__REQUIREMENT__: An exact transcript of all the records is required, with nothing left out.

__DATASET RECORDS__:
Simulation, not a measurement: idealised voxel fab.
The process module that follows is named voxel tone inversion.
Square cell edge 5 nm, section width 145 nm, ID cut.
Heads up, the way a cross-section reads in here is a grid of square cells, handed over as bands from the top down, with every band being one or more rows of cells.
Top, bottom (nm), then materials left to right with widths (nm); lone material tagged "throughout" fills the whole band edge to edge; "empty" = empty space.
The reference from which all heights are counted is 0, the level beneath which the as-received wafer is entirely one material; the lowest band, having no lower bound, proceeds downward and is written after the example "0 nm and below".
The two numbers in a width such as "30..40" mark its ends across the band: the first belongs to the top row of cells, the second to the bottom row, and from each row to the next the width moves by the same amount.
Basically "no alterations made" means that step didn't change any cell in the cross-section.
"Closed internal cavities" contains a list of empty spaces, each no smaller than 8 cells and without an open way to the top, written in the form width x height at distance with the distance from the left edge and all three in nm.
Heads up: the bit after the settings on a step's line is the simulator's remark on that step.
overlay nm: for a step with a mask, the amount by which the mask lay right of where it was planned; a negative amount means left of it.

__RESPONSE__:
Simulation, not a measurement: idealised voxel fab.
The process module that follows is named voxel tone inversion.
Square cell edge 5 nm, section width 145 nm, ID cut.
Heads up, the way a cross-section reads in here is a grid of square cells, handed over as bands from the top down, with every band being one or more rows of cells.
Top, bottom (nm), then materials left to right with widths (nm); lone material tagged "throughout" fills the whole band edge to edge; "empty" = empty space.
The reference from which all heights are counted is 0, the level beneath which the as-received wafer is entirely one material; the lowest band, having no lower bound, proceeds downward and is written after the example "0 nm and below".
The two numbers in a width such as "30..40" mark its ends across the band: the first belongs to the top row of cells, the second to the bottom row, and from each row to the next the width moves by the same amount.
Basically "no alterations made" means that step didn't change any cell in the cross-section.
"Closed internal cavities" contains a list of empty spaces, each no smaller than 8 cells and without an open way to the top, written in the form width x height at distance with the distance from the left edge and all three in nm.
Heads up: the bit after the settings on a step's line is the simulator's remark on that step.
overlay nm: for a step with a mask, the amount by which the mask lay right of where it was planned; a negative amount means left of it.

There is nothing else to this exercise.